**Task item**
When the line with "In the cross-section labelled" is reached, include it and stop; before that, copy each line of the listing exactly from the first.

(Material supplied)
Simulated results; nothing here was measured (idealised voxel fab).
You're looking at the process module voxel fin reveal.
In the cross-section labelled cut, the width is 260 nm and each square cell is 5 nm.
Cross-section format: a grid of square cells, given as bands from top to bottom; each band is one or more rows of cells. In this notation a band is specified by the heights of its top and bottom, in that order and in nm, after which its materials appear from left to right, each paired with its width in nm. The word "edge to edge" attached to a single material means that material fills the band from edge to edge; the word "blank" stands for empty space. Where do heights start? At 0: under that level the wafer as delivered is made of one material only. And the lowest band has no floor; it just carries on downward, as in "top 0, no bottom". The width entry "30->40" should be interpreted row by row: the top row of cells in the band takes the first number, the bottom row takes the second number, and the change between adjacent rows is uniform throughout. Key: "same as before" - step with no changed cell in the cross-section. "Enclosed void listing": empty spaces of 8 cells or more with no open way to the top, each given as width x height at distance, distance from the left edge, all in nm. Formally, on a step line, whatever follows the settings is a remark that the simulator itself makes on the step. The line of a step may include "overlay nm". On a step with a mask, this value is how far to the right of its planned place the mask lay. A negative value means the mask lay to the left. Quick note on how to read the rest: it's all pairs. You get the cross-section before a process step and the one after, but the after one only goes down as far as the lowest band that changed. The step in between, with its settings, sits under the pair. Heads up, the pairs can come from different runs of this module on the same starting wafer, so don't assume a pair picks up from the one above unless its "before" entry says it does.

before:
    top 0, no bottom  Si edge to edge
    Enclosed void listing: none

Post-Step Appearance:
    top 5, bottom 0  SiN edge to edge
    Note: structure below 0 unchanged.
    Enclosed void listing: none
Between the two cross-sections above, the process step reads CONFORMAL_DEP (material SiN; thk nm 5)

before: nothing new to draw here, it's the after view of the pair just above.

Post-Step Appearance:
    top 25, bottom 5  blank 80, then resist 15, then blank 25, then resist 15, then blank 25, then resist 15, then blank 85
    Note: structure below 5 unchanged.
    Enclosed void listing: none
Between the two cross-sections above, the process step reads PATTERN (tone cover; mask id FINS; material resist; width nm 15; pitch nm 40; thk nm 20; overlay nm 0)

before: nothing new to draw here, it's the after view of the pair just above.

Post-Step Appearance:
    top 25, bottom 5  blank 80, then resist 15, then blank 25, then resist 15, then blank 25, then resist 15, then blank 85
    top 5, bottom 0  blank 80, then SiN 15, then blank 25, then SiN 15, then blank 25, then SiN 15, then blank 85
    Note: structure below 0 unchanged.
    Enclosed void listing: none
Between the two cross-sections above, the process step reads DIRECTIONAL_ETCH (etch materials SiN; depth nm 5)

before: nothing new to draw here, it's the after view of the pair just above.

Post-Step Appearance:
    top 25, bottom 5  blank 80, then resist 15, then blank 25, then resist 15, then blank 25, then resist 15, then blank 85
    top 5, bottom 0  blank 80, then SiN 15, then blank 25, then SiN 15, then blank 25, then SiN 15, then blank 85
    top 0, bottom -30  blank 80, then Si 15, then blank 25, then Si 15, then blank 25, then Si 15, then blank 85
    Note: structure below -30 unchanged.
(End Material supplied)

**Written solution**
Simulated results; nothing here was measured (idealised voxel fab).
You're looking at the process module voxel fin reveal.
In the cross-section labelled cut, the width is 260 nm and each square cell is 5 nm.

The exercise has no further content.